### DATASET EXTRACT
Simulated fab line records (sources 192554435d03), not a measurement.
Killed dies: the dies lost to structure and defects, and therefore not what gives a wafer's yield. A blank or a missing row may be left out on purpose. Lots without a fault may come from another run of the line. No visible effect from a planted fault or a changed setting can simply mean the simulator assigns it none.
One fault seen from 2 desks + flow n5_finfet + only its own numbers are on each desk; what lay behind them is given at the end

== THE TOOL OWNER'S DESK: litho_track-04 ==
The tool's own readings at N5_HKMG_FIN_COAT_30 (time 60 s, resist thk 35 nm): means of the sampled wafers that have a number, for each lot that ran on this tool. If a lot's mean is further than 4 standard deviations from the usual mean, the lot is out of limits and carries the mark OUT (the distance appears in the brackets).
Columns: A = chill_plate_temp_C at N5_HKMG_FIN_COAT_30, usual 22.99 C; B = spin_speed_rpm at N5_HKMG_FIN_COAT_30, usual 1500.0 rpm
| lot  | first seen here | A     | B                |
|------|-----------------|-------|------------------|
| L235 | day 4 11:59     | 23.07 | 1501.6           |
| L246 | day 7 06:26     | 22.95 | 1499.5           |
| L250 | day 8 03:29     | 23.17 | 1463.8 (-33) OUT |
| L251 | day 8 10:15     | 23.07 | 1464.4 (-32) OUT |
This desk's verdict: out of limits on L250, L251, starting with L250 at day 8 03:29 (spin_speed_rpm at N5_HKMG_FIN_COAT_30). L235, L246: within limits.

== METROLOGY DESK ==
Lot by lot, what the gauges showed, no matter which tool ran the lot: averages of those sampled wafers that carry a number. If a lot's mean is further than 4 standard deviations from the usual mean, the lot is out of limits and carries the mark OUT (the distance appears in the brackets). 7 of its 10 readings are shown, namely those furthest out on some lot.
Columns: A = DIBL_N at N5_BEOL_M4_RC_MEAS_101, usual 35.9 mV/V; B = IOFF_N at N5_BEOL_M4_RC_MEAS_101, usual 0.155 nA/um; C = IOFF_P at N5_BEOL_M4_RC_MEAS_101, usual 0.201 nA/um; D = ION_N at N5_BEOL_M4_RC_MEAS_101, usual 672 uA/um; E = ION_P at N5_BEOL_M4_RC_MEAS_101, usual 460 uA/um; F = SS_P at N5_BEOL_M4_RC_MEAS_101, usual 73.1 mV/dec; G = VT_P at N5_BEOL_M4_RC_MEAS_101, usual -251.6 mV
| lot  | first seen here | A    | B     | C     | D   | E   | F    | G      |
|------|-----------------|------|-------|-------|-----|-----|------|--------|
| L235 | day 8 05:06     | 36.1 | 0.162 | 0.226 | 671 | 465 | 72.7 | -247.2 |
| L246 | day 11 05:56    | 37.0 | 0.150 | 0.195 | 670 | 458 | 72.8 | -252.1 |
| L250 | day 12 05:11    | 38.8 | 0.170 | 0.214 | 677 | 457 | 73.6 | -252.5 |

### WORK TASK
Copy out word for word each line of the listing, from the very first line down to the line containing "Lot by lot, what", and stop after that line.

### TASK RESULT
Simulated fab line records (sources 192554435d03), not a measurement.
Killed dies: the dies lost to structure and defects, and therefore not what gives a wafer's yield. A blank or a missing row may be left out on purpose. Lots without a fault may come from another run of the line. No visible effect from a planted fault or a changed setting can simply mean the simulator assigns it none.
One fault seen from 2 desks + flow n5_finfet + only its own numbers are on each desk; what lay behind them is given at the end

== THE TOOL OWNER'S DESK: litho_track-04 ==
The tool's own readings at N5_HKMG_FIN_COAT_30 (time 60 s, resist thk 35 nm): means of the sampled wafers that have a number, for each lot that ran on this tool. If a lot's mean is further than 4 standard deviations from the usual mean, the lot is out of limits and carries the mark OUT (the distance appears in the brackets).
Columns: A = chill_plate_temp_C at N5_HKMG_FIN_COAT_30, usual 22.99 C; B = spin_speed_rpm at N5_HKMG_FIN_COAT_30, usual 1500.0 rpm
| lot  | first seen here | A     | B                |
|------|-----------------|-------|------------------|
| L235 | day 4 11:59     | 23.07 | 1501.6           |
| L246 | day 7 06:26     | 22.95 | 1499.5           |
| L250 | day 8 03:29     | 23.17 | 1463.8 (-33) OUT |
| L251 | day 8 10:15     | 23.07 | 1464.4 (-32) OUT |
This desk's verdict: out of limits on L250, L251, starting with L250 at day 8 03:29 (spin_speed_rpm at N5_HKMG_FIN_COAT_30). L235, L246: within limits.

== METROLOGY DESK ==
Lot by lot, what the gauges showed, no matter which tool ran the lot: averages of those sampled wafers that carry a number. If a lot's mean is further than 4 standard deviations from the usual mean, the lot is out of limits and carries the mark OUT (the distance appears in the brackets). 7 of its 10 readings are shown, namely those furthest out on some lot.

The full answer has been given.